-- Action item --
Find the line with "S3: speed of the pad under the wafer; m/s" in the records below. Copy it and every line after it, up to and including the line with "The simulator leaves".

━━━ Data section
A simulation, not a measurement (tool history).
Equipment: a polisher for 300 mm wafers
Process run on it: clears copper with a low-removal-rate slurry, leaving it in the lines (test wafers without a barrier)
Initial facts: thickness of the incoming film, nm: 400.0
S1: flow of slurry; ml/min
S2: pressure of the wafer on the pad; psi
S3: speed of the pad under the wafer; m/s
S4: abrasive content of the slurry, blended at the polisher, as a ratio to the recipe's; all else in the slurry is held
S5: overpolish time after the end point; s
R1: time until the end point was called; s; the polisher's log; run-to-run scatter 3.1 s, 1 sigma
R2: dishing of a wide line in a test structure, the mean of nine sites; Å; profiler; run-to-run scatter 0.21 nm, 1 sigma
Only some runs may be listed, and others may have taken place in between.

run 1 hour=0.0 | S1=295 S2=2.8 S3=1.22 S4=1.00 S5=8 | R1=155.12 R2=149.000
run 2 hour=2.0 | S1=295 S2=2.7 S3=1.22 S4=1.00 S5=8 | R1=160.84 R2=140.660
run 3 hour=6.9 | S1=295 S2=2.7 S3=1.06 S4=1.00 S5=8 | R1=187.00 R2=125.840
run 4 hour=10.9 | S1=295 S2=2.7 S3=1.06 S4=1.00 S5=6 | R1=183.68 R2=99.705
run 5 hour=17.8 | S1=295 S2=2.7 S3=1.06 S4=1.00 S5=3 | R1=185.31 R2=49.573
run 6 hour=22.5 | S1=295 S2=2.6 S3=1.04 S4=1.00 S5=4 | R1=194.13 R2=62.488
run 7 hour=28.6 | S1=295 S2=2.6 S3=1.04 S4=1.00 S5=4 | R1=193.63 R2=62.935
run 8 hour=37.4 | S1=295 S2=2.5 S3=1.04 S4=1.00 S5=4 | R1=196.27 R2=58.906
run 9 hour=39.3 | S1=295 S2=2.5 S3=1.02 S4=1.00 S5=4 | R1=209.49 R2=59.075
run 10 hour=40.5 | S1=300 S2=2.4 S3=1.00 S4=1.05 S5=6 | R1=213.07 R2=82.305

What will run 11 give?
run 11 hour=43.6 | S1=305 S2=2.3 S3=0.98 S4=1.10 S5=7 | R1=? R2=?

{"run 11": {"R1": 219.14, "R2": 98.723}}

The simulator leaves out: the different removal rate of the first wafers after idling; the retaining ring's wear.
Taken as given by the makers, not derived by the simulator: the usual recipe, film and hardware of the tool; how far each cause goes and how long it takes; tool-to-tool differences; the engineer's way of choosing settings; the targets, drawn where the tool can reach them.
━━━━━━

-- Response --
S3: speed of the pad under the wafer; m/s
S4: abrasive content of the slurry, blended at the polisher, as a ratio to the recipe's; all else in the slurry is held
S5: overpolish time after the end point; s
R1: time until the end point was called; s; the polisher's log; run-to-run scatter 3.1 s, 1 sigma
R2: dishing of a wide line in a test structure, the mean of nine sites; Å; profiler; run-to-run scatter 0.21 nm, 1 sigma
Only some runs may be listed, and others may have taken place in between.

run 1 hour=0.0 | S1=295 S2=2.8 S3=1.22 S4=1.00 S5=8 | R1=155.12 R2=149.000
run 2 hour=2.0 | S1=295 S2=2.7 S3=1.22 S4=1.00 S5=8 | R1=160.84 R2=140.660
run 3 hour=6.9 | S1=295 S2=2.7 S3=1.06 S4=1.00 S5=8 | R1=187.00 R2=125.840
run 4 hour=10.9 | S1=295 S2=2.7 S3=1.06 S4=1.00 S5=6 | R1=183.68 R2=99.705
run 5 hour=17.8 | S1=295 S2=2.7 S3=1.06 S4=1.00 S5=3 | R1=185.31 R2=49.573
run 6 hour=22.5 | S1=295 S2=2.6 S3=1.04 S4=1.00 S5=4 | R1=194.13 R2=62.488
run 7 hour=28.6 | S1=295 S2=2.6 S3=1.04 S4=1.00 S5=4 | R1=193.63 R2=62.935
run 8 hour=37.4 | S1=295 S2=2.5 S3=1.04 S4=1.00 S5=4 | R1=196.27 R2=58.906
run 9 hour=39.3 | S1=295 S2=2.5 S3=1.02 S4=1.00 S5=4 | R1=209.49 R2=59.075
run 10 hour=40.5 | S1=300 S2=2.4 S3=1.00 S4=1.05 S5=6 | R1=213.07 R2=82.305

What will run 11 give?
run 11 hour=43.6 | S1=305 S2=2.3 S3=0.98 S4=1.10 S5=7 | R1=? R2=?

{"run 11": {"R1": 219.14, "R2": 98.723}}

The simulator leaves out: the different removal rate of the first wafers after idling; the retaining ring's wear.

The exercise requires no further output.